## Brief
Retype all of the entries word for word.

------------------------

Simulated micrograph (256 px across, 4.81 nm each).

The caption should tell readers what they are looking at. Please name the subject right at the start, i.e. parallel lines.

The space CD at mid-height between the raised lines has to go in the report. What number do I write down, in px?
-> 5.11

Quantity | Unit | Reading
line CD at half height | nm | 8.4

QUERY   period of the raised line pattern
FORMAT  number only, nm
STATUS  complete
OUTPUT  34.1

------------------------

## Reply
Simulated micrograph (256 px across, 4.81 nm each).

The caption should tell readers what they are looking at. Please name the subject right at the start, i.e. parallel lines.

The space CD at mid-height between the raised lines has to go in the report. What number do I write down, in px?
-> 5.11

Quantity | Unit | Reading
line CD at half height | nm | 8.4

QUERY   period of the raised line pattern
FORMAT  number only, nm
STATUS  complete
OUTPUT  34.1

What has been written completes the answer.